========================================================================

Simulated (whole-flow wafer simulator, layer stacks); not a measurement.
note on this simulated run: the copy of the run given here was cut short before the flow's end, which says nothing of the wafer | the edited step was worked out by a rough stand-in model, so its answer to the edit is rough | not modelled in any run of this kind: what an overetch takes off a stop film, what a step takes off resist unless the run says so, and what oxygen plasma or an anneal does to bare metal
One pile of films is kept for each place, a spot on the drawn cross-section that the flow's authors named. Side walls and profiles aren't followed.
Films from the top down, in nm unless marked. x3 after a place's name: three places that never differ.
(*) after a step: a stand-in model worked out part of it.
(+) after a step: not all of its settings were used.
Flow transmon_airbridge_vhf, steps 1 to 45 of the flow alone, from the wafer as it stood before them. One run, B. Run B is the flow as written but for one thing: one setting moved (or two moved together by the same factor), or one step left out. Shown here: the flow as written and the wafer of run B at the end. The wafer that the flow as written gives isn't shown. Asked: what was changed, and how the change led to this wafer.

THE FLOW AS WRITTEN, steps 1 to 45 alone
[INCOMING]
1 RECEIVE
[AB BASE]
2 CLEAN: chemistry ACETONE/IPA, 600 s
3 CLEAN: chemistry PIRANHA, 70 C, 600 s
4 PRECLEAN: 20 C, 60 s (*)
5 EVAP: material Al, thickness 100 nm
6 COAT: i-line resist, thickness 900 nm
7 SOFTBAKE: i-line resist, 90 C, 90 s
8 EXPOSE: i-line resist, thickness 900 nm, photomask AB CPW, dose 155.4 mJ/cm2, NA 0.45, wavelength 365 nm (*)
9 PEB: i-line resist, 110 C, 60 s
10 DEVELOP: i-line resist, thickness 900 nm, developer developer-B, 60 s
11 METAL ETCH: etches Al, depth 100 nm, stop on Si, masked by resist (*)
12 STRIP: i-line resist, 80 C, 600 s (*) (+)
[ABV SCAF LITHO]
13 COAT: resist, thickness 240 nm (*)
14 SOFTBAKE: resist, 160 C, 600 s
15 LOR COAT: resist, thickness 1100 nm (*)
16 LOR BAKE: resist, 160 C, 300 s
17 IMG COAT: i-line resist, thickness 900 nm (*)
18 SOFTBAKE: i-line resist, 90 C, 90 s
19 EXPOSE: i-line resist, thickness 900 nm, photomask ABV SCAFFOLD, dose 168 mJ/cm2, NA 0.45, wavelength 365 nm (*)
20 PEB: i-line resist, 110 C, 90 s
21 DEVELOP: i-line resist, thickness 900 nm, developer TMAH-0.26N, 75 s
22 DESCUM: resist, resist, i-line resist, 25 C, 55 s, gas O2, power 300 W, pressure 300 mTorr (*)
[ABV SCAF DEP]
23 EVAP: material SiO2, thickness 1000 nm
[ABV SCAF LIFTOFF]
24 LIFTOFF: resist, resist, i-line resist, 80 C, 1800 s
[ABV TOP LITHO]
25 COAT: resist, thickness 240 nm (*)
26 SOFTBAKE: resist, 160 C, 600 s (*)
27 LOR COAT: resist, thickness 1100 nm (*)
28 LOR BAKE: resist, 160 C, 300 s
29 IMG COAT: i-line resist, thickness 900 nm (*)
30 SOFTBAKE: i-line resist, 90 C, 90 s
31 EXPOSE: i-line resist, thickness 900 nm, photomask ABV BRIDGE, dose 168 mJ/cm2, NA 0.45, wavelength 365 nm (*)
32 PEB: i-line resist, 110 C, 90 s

========================================================================

▸ Assignment
Write out, unaltered, the lines from the opening of the listing through the line that includes "(+) after a".

▸ Answer box
Simulated (whole-flow wafer simulator, layer stacks); not a measurement.
note on this simulated run: the copy of the run given here was cut short before the flow's end, which says nothing of the wafer | the edited step was worked out by a rough stand-in model, so its answer to the edit is rough | not modelled in any run of this kind: what an overetch takes off a stop film, what a step takes off resist unless the run says so, and what oxygen plasma or an anneal does to bare metal
One pile of films is kept for each place, a spot on the drawn cross-section that the flow's authors named. Side walls and profiles aren't followed.
Films from the top down, in nm unless marked. x3 after a place's name: three places that never differ.
(*) after a step: a stand-in model worked out part of it.
(+) after a step: not all of its settings were used.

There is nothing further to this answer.